——
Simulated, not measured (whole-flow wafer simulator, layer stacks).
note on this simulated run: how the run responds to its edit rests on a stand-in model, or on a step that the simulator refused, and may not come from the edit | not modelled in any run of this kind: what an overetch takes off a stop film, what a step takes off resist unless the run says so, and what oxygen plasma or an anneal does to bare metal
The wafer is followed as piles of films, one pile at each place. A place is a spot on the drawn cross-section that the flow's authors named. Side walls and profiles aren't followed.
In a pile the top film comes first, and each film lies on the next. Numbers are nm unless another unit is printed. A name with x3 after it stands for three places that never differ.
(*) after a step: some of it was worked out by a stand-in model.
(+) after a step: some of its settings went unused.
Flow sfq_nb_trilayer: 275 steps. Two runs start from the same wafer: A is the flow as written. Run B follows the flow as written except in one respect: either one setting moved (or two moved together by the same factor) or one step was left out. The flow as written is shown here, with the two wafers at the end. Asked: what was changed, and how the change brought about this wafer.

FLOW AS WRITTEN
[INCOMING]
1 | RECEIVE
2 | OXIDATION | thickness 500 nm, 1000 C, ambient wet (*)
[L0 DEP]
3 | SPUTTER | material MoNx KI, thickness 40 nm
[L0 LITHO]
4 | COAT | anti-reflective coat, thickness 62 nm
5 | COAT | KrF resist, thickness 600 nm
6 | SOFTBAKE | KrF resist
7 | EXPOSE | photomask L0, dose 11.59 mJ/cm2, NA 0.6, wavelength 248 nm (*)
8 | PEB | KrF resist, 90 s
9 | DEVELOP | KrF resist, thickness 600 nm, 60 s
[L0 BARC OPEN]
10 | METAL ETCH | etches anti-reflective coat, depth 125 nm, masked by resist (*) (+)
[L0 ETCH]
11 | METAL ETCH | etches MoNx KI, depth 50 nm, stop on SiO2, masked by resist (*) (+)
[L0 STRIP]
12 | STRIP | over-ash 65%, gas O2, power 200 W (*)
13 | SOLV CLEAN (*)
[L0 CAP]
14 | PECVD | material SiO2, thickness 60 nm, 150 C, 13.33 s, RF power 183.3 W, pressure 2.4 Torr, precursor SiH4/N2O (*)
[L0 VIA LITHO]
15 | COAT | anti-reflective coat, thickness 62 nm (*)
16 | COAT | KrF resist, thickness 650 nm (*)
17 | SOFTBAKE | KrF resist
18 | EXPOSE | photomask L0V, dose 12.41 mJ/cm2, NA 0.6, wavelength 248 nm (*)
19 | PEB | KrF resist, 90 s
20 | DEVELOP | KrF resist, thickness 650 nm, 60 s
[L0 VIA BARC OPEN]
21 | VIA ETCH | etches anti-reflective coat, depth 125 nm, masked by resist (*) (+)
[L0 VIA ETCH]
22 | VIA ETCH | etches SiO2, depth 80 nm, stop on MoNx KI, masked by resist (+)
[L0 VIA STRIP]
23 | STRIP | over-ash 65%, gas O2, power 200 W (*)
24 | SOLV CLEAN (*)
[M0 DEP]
——

→ **WORK ITEM**:
Starting at the line above that contains "8 | PEB | KrF resist, 90 s", repeat each line exactly up to and including the line that contains "24 | SOLV CLEAN (*)", and stop there.

→ **TASK RESULT**:
8 | PEB | KrF resist, 90 s
9 | DEVELOP | KrF resist, thickness 600 nm, 60 s
[L0 BARC OPEN]
10 | METAL ETCH | etches anti-reflective coat, depth 125 nm, masked by resist (*) (+)
[L0 ETCH]
11 | METAL ETCH | etches MoNx KI, depth 50 nm, stop on SiO2, masked by resist (*) (+)
[L0 STRIP]
12 | STRIP | over-ash 65%, gas O2, power 200 W (*)
13 | SOLV CLEAN (*)
[L0 CAP]
14 | PECVD | material SiO2, thickness 60 nm, 150 C, 13.33 s, RF power 183.3 W, pressure 2.4 Torr, precursor SiH4/N2O (*)
[L0 VIA LITHO]
15 | COAT | anti-reflective coat, thickness 62 nm (*)
16 | COAT | KrF resist, thickness 650 nm (*)
17 | SOFTBAKE | KrF resist
18 | EXPOSE | photomask L0V, dose 12.41 mJ/cm2, NA 0.6, wavelength 248 nm (*)
19 | PEB | KrF resist, 90 s
20 | DEVELOP | KrF resist, thickness 650 nm, 60 s
[L0 VIA BARC OPEN]
21 | VIA ETCH | etches anti-reflective coat, depth 125 nm, masked by resist (*) (+)
[L0 VIA ETCH]
22 | VIA ETCH | etches SiO2, depth 80 nm, stop on MoNx KI, masked by resist (+)
[L0 VIA STRIP]
23 | STRIP | over-ash 65%, gas O2, power 200 W (*)
24 | SOLV CLEAN (*)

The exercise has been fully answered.